MATERIAL SUPPLIED.
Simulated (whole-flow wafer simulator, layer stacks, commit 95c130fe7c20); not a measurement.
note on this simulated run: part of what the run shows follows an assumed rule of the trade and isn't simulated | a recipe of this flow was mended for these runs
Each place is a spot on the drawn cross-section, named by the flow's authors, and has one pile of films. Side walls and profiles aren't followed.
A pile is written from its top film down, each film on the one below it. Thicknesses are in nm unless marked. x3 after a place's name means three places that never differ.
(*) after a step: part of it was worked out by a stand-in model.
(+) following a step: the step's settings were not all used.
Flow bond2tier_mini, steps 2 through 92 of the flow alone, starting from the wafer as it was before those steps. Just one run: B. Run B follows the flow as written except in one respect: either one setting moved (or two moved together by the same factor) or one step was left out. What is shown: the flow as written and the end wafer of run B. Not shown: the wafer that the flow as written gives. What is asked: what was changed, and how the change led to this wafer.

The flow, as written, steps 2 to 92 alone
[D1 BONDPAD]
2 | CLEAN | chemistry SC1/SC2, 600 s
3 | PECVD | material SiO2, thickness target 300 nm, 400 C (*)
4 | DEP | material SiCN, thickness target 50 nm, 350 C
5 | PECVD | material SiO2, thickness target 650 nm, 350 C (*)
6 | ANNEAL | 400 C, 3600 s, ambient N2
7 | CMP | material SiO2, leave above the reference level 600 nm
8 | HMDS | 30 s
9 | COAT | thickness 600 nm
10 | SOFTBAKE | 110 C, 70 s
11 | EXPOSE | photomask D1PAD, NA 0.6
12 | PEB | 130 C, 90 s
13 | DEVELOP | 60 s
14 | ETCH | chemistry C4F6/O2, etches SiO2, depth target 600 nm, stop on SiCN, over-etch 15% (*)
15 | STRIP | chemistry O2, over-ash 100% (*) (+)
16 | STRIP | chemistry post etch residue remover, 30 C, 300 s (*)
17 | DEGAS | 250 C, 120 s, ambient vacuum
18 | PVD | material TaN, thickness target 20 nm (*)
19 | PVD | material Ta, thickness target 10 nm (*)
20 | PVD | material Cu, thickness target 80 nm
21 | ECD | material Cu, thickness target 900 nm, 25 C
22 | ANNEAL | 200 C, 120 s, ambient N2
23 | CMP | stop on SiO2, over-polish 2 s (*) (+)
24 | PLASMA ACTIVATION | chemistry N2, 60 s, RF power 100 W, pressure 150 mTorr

ACTION ITEM.
Everything from the first line of the records above through the line containing "16 | STRIP |" should be restated word for word; leave out all other lines.

EXERCISE RESULT.
Simulated (whole-flow wafer simulator, layer stacks, commit 95c130fe7c20); not a measurement.
note on this simulated run: part of what the run shows follows an assumed rule of the trade and isn't simulated | a recipe of this flow was mended for these runs
Each place is a spot on the drawn cross-section, named by the flow's authors, and has one pile of films. Side walls and profiles aren't followed.
A pile is written from its top film down, each film on the one below it. Thicknesses are in nm unless marked. x3 after a place's name means three places that never differ.
(*) after a step: part of it was worked out by a stand-in model.
(+) following a step: the step's settings were not all used.
Flow bond2tier_mini, steps 2 through 92 of the flow alone, starting from the wafer as it was before those steps. Just one run: B. Run B follows the flow as written except in one respect: either one setting moved (or two moved together by the same factor) or one step was left out. What is shown: the flow as written and the end wafer of run B. Not shown: the wafer that the flow as written gives. What is asked: what was changed, and how the change led to this wafer.

The flow, as written, steps 2 to 92 alone
[D1 BONDPAD]
2 | CLEAN | chemistry SC1/SC2, 600 s
3 | PECVD | material SiO2, thickness target 300 nm, 400 C (*)
4 | DEP | material SiCN, thickness target 50 nm, 350 C
5 | PECVD | material SiO2, thickness target 650 nm, 350 C (*)
6 | ANNEAL | 400 C, 3600 s, ambient N2
7 | CMP | material SiO2, leave above the reference level 600 nm
8 | HMDS | 30 s
9 | COAT | thickness 600 nm
10 | SOFTBAKE | 110 C, 70 s
11 | EXPOSE | photomask D1PAD, NA 0.6
12 | PEB | 130 C, 90 s
13 | DEVELOP | 60 s
14 | ETCH | chemistry C4F6/O2, etches SiO2, depth target 600 nm, stop on SiCN, over-etch 15% (*)
15 | STRIP | chemistry O2, over-ash 100% (*) (+)
16 | STRIP | chemistry post etch residue remover, 30 C, 300 s (*)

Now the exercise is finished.